Assigned task → From the first line through the line containing "NHARC_P_STI_INSPECT_11.", transcribe the records exactly and include no other lines.

Record set →
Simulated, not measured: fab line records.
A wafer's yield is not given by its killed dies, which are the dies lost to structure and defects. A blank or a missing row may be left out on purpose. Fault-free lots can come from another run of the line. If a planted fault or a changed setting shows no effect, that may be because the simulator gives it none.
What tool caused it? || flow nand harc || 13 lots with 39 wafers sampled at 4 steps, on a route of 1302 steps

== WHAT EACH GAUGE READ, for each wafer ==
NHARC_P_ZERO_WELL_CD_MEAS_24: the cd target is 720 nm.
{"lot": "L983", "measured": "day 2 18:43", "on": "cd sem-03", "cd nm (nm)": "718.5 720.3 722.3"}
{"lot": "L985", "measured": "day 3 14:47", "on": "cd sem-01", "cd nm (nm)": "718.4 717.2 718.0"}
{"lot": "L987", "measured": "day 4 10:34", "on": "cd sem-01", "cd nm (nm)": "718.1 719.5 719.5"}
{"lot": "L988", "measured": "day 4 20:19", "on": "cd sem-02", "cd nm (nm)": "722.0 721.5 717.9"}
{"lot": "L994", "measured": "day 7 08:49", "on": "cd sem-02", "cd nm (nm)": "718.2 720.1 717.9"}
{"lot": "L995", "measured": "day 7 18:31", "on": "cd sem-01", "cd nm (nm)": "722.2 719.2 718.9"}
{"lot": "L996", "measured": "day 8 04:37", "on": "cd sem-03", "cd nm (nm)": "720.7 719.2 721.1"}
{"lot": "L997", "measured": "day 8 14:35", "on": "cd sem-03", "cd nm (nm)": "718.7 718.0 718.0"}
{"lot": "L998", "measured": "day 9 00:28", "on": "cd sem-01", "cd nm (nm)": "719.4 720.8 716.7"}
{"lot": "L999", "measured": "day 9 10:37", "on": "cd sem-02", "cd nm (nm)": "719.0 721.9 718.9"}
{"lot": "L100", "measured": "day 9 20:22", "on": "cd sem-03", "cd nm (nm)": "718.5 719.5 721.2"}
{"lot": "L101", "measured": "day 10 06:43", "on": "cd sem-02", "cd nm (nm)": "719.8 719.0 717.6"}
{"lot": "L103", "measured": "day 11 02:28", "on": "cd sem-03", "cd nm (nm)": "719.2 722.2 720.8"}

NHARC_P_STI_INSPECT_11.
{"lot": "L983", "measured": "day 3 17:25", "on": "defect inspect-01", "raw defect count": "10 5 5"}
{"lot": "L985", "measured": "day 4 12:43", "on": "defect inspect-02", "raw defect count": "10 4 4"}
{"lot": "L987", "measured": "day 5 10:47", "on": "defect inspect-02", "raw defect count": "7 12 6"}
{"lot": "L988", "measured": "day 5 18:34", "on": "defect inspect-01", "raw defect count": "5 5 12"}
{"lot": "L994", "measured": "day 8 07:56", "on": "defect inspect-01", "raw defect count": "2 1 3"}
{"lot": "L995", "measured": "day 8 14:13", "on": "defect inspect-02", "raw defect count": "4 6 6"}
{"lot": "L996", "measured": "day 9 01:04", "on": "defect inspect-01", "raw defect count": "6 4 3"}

Task answer →
Simulated, not measured: fab line records.
A wafer's yield is not given by its killed dies, which are the dies lost to structure and defects. A blank or a missing row may be left out on purpose. Fault-free lots can come from another run of the line. If a planted fault or a changed setting shows no effect, that may be because the simulator gives it none.
What tool caused it? || flow nand harc || 13 lots with 39 wafers sampled at 4 steps, on a route of 1302 steps

== WHAT EACH GAUGE READ, for each wafer ==
NHARC_P_ZERO_WELL_CD_MEAS_24: the cd target is 720 nm.
{"lot": "L983", "measured": "day 2 18:43", "on": "cd sem-03", "cd nm (nm)": "718.5 720.3 722.3"}
{"lot": "L985", "measured": "day 3 14:47", "on": "cd sem-01", "cd nm (nm)": "718.4 717.2 718.0"}
{"lot": "L987", "measured": "day 4 10:34", "on": "cd sem-01", "cd nm (nm)": "718.1 719.5 719.5"}
{"lot": "L988", "measured": "day 4 20:19", "on": "cd sem-02", "cd nm (nm)": "722.0 721.5 717.9"}
{"lot": "L994", "measured": "day 7 08:49", "on": "cd sem-02", "cd nm (nm)": "718.2 720.1 717.9"}
{"lot": "L995", "measured": "day 7 18:31", "on": "cd sem-01", "cd nm (nm)": "722.2 719.2 718.9"}
{"lot": "L996", "measured": "day 8 04:37", "on": "cd sem-03", "cd nm (nm)": "720.7 719.2 721.1"}
{"lot": "L997", "measured": "day 8 14:35", "on": "cd sem-03", "cd nm (nm)": "718.7 718.0 718.0"}
{"lot": "L998", "measured": "day 9 00:28", "on": "cd sem-01", "cd nm (nm)": "719.4 720.8 716.7"}
{"lot": "L999", "measured": "day 9 10:37", "on": "cd sem-02", "cd nm (nm)": "719.0 721.9 718.9"}
{"lot": "L100", "measured": "day 9 20:22", "on": "cd sem-03", "cd nm (nm)": "718.5 719.5 721.2"}
{"lot": "L101", "measured": "day 10 06:43", "on": "cd sem-02", "cd nm (nm)": "719.8 719.0 717.6"}
{"lot": "L103", "measured": "day 11 02:28", "on": "cd sem-03", "cd nm (nm)": "719.2 722.2 720.8"}

NHARC_P_STI_INSPECT_11.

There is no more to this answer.